ASSIGNED TASK – Reprint every line of the data, keeping each character intact.

STORED DATA –
***

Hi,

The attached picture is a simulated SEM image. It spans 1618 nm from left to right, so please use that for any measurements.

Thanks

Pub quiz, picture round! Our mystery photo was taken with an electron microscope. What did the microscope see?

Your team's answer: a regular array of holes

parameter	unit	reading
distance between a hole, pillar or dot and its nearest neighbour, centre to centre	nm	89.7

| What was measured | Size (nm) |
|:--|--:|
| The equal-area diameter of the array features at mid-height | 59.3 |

***

EXPECTED ANSWER –
Hi,

The attached picture is a simulated SEM image. It spans 1618 nm from left to right, so please use that for any measurements.

Thanks

Pub quiz, picture round! Our mystery photo was taken with an electron microscope. What did the microscope see?

Your team's answer: a regular array of holes

parameter	unit	reading
distance between a hole, pillar or dot and its nearest neighbour, centre to centre	nm	89.7

| What was measured | Size (nm) |
|:--|--:|
| The equal-area diameter of the array features at mid-height | 59.3 |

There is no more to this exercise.